Task item: Every entry must be repeated exactly in the answer.

Listed records:
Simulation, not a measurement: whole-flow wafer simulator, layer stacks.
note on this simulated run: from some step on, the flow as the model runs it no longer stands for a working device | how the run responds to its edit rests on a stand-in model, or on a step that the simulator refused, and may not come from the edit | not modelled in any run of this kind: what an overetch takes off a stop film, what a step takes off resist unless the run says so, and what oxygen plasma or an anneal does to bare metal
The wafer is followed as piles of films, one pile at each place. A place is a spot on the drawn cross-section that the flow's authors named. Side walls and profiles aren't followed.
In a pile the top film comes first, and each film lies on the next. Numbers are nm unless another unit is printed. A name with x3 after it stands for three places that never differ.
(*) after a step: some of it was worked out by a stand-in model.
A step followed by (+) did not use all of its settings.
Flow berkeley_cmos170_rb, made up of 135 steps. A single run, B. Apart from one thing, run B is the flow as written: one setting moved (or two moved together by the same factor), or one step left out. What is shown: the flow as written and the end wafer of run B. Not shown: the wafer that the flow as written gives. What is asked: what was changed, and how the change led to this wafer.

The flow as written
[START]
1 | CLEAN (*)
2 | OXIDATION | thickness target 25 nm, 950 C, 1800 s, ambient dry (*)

Written response:
Simulation, not a measurement: whole-flow wafer simulator, layer stacks.
note on this simulated run: from some step on, the flow as the model runs it no longer stands for a working device | how the run responds to its edit rests on a stand-in model, or on a step that the simulator refused, and may not come from the edit | not modelled in any run of this kind: what an overetch takes off a stop film, what a step takes off resist unless the run says so, and what oxygen plasma or an anneal does to bare metal
The wafer is followed as piles of films, one pile at each place. A place is a spot on the drawn cross-section that the flow's authors named. Side walls and profiles aren't followed.
In a pile the top film comes first, and each film lies on the next. Numbers are nm unless another unit is printed. A name with x3 after it stands for three places that never differ.
(*) after a step: some of it was worked out by a stand-in model.
A step followed by (+) did not use all of its settings.
Flow berkeley_cmos170_rb, made up of 135 steps. A single run, B. Apart from one thing, run B is the flow as written: one setting moved (or two moved together by the same factor), or one step left out. What is shown: the flow as written and the end wafer of run B. Not shown: the wafer that the flow as written gives. What is asked: what was changed, and how the change led to this wafer.

The flow as written
[START]
1 | CLEAN (*)
2 | OXIDATION | thickness target 25 nm, 950 C, 1800 s, ambient dry (*)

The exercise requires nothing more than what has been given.